* EXERCISE
Each line in the records below, from the one that contains "Sound: the wafers" to the one that contains "The two part", should be reproduced exactly, the first and last included.

* AVAILABLE DATA
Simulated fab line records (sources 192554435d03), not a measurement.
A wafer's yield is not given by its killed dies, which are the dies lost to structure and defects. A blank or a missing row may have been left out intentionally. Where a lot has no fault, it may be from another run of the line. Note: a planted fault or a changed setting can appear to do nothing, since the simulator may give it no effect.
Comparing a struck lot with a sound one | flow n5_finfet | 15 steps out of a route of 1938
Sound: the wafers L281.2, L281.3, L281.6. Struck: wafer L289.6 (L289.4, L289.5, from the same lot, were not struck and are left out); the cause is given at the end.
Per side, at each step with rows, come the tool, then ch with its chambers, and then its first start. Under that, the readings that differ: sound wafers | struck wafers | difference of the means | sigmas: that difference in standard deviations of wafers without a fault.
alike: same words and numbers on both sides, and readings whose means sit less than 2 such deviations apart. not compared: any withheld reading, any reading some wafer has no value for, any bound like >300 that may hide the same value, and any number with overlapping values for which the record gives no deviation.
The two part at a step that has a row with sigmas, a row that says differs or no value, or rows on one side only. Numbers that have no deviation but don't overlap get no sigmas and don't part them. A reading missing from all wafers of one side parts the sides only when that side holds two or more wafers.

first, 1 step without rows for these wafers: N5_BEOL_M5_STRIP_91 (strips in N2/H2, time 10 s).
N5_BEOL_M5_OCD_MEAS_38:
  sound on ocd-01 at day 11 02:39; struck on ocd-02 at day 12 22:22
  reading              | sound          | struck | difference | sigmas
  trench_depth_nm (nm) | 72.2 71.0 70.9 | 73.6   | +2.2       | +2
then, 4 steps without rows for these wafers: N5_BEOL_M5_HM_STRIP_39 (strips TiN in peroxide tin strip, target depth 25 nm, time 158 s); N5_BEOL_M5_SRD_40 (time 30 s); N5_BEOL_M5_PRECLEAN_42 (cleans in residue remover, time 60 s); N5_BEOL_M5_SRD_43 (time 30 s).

* TASK OUTPUT
Sound: the wafers L281.2, L281.3, L281.6. Struck: wafer L289.6 (L289.4, L289.5, from the same lot, were not struck and are left out); the cause is given at the end.
Per side, at each step with rows, come the tool, then ch with its chambers, and then its first start. Under that, the readings that differ: sound wafers | struck wafers | difference of the means | sigmas: that difference in standard deviations of wafers without a fault.
alike: same words and numbers on both sides, and readings whose means sit less than 2 such deviations apart. not compared: any withheld reading, any reading some wafer has no value for, any bound like >300 that may hide the same value, and any number with overlapping values for which the record gives no deviation.
The two part at a step that has a row with sigmas, a row that says differs or no value, or rows on one side only. Numbers that have no deviation but don't overlap get no sigmas and don't part them. A reading missing from all wafers of one side parts the sides only when that side holds two or more wafers.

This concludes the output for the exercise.